[[ Information open ]]
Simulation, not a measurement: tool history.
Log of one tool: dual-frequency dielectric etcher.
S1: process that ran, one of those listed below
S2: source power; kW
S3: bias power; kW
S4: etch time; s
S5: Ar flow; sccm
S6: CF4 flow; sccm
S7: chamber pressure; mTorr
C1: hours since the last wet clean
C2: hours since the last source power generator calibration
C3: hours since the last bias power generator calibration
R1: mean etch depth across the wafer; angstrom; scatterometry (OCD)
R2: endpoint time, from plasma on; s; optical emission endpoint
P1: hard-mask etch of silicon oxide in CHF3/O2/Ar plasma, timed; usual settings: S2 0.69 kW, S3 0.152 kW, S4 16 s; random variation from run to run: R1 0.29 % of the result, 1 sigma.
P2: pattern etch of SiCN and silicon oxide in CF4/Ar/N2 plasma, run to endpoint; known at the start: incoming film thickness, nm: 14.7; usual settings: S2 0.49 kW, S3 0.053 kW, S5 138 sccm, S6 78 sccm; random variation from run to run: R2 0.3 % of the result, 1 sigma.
[[ Information closed ]]

■ Task item
Given the records above, return exactly the lines starting at the line containing "C1: hours since the last wet clean" and ending at the line containing "P1: hard-mask etch", including both.

■ Written reply
C1: hours since the last wet clean
C2: hours since the last source power generator calibration
C3: hours since the last bias power generator calibration
R1: mean etch depth across the wafer; angstrom; scatterometry (OCD)
R2: endpoint time, from plasma on; s; optical emission endpoint
P1: hard-mask etch of silicon oxide in CHF3/O2/Ar plasma, timed; usual settings: S2 0.69 kW, S3 0.152 kW, S4 16 s; random variation from run to run: R1 0.29 % of the result, 1 sigma.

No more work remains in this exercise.